Work order -
The following data has a line with "Comparing a struck" and a line with "sound on rie". Write out exactly those lines and all the lines between them.

Listed entries -
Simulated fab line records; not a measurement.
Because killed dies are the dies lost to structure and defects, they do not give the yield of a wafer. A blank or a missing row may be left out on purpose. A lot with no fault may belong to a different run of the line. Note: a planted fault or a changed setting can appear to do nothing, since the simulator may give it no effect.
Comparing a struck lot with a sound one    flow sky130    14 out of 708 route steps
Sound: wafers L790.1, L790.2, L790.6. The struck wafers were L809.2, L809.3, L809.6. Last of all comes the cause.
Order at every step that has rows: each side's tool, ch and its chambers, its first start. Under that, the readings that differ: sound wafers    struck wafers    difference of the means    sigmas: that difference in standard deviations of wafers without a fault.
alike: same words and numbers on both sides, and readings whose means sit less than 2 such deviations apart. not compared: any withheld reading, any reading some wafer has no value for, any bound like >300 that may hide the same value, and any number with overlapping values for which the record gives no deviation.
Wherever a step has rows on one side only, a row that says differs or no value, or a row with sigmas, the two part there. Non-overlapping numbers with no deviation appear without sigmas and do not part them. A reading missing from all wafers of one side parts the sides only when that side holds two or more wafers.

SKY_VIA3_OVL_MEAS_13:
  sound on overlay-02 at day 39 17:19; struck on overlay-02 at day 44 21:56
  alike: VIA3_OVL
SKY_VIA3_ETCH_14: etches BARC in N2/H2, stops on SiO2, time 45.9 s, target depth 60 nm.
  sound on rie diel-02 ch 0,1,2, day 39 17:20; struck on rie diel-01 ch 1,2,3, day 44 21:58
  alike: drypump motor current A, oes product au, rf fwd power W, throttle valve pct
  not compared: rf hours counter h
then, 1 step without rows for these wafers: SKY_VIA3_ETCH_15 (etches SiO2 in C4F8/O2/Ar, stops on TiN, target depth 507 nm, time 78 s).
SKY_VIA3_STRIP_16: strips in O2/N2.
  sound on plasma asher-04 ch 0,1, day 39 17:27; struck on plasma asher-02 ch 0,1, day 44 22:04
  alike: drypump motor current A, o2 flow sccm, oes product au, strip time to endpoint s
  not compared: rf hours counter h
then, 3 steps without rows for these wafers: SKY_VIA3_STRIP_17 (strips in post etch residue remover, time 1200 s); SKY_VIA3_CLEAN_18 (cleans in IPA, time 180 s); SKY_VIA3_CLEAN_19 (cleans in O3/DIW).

Exercise output -
Comparing a struck lot with a sound one    flow sky130    14 out of 708 route steps
Sound: wafers L790.1, L790.2, L790.6. The struck wafers were L809.2, L809.3, L809.6. Last of all comes the cause.
Order at every step that has rows: each side's tool, ch and its chambers, its first start. Under that, the readings that differ: sound wafers    struck wafers    difference of the means    sigmas: that difference in standard deviations of wafers without a fault.
alike: same words and numbers on both sides, and readings whose means sit less than 2 such deviations apart. not compared: any withheld reading, any reading some wafer has no value for, any bound like >300 that may hide the same value, and any number with overlapping values for which the record gives no deviation.
Wherever a step has rows on one side only, a row that says differs or no value, or a row with sigmas, the two part there. Non-overlapping numbers with no deviation appear without sigmas and do not part them. A reading missing from all wafers of one side parts the sides only when that side holds two or more wafers.

SKY_VIA3_OVL_MEAS_13:
  sound on overlay-02 at day 39 17:19; struck on overlay-02 at day 44 21:56
  alike: VIA3_OVL
SKY_VIA3_ETCH_14: etches BARC in N2/H2, stops on SiO2, time 45.9 s, target depth 60 nm.
  sound on rie diel-02 ch 0,1,2, day 39 17:20; struck on rie diel-01 ch 1,2,3, day 44 21:58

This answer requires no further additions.